**ASSIGNMENT**
In the records below, begin at the line containing "A: And how wide is the view?" and end at the line containing "You wanted to"; quote every line in that span exactly, including both boundary lines, and no others.

**RECORDS SUPPLIED**
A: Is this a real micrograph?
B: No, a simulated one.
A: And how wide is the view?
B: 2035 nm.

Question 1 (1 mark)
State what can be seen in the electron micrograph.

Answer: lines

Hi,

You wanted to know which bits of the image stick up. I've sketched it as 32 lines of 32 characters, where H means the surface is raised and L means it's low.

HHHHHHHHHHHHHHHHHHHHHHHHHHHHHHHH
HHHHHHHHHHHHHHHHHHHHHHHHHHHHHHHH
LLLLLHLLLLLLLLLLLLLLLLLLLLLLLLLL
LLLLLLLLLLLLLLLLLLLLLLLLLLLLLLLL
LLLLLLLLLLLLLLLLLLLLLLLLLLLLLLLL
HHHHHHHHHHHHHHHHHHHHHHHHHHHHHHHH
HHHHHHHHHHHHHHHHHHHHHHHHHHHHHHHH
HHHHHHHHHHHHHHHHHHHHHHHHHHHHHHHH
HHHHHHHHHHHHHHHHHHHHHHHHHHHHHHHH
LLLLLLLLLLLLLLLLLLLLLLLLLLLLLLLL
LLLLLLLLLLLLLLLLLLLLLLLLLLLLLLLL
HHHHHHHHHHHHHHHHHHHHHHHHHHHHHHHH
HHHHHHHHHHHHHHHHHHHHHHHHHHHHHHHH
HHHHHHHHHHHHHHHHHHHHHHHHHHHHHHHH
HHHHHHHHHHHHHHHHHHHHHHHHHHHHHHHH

**PROBLEM SOLUTION**
A: And how wide is the view?
B: 2035 nm.

Question 1 (1 mark)
State what can be seen in the electron micrograph.

Answer: lines

Hi,

You wanted to know which bits of the image stick up. I've sketched it as 32 lines of 32 characters, where H means the surface is raised and L means it's low.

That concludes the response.